**WORK INSTRUCTION**
Restate exactly the lines from the top of the listing below to the line containing "(+) after a"; the remaining lines are not wanted.

**EXCERPTED DATA**
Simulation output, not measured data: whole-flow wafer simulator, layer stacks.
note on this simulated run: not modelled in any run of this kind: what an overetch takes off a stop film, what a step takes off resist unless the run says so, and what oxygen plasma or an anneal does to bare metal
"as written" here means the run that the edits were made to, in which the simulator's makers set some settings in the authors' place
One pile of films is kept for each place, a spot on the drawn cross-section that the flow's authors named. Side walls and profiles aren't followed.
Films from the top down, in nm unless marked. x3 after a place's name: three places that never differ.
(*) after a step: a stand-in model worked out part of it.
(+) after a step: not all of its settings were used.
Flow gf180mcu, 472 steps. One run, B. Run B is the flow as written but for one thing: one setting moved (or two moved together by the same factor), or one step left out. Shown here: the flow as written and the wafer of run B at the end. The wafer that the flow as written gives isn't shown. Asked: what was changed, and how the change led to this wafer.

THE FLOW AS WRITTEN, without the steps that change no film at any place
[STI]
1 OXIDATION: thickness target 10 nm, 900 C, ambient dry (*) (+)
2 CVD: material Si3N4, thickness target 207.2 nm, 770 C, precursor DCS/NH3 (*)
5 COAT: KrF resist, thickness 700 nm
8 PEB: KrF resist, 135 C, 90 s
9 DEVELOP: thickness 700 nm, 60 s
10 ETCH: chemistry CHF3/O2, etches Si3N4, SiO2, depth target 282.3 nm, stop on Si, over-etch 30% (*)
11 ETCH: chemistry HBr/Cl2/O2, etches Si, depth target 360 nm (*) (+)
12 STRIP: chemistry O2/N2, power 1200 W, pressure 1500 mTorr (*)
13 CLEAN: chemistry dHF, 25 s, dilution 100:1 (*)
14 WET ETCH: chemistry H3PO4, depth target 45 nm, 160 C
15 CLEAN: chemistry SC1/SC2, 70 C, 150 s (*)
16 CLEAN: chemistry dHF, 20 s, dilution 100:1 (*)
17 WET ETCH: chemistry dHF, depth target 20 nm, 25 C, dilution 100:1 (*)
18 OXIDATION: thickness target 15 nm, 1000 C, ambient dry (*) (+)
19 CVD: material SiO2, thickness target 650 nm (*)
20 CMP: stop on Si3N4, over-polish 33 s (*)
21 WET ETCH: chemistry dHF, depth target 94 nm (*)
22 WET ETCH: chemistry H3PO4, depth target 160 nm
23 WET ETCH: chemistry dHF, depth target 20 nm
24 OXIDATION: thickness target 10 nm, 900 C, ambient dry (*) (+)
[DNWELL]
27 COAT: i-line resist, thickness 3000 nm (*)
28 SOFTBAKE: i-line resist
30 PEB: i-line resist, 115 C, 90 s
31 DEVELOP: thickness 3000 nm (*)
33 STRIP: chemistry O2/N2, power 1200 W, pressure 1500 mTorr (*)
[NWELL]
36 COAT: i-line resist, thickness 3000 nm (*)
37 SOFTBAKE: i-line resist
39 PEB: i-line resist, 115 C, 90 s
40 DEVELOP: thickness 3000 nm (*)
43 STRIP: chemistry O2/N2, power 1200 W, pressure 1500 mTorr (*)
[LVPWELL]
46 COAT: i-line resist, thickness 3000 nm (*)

**TASK RESPONSE**
Simulation output, not measured data: whole-flow wafer simulator, layer stacks.
note on this simulated run: not modelled in any run of this kind: what an overetch takes off a stop film, what a step takes off resist unless the run says so, and what oxygen plasma or an anneal does to bare metal
"as written" here means the run that the edits were made to, in which the simulator's makers set some settings in the authors' place
One pile of films is kept for each place, a spot on the drawn cross-section that the flow's authors named. Side walls and profiles aren't followed.
Films from the top down, in nm unless marked. x3 after a place's name: three places that never differ.
(*) after a step: a stand-in model worked out part of it.
(+) after a step: not all of its settings were used.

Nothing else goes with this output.